» Work order
Find the line containing "Task: find the" in the entries below. Restate it and each line after it, word for word, up to and including the line containing "Please estimate the".

» Given entries
• • •

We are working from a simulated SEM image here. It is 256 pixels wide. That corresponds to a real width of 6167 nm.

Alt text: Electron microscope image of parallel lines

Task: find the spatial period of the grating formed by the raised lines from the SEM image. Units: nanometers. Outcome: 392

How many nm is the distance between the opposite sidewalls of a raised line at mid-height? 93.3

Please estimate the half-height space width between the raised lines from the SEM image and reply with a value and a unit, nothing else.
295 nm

• • •

» Response area
Task: find the spatial period of the grating formed by the raised lines from the SEM image. Units: nanometers. Outcome: 392

How many nm is the distance between the opposite sidewalls of a raised line at mid-height? 93.3

Please estimate the half-height space width between the raised lines from the SEM image and reply with a value and a unit, nothing else.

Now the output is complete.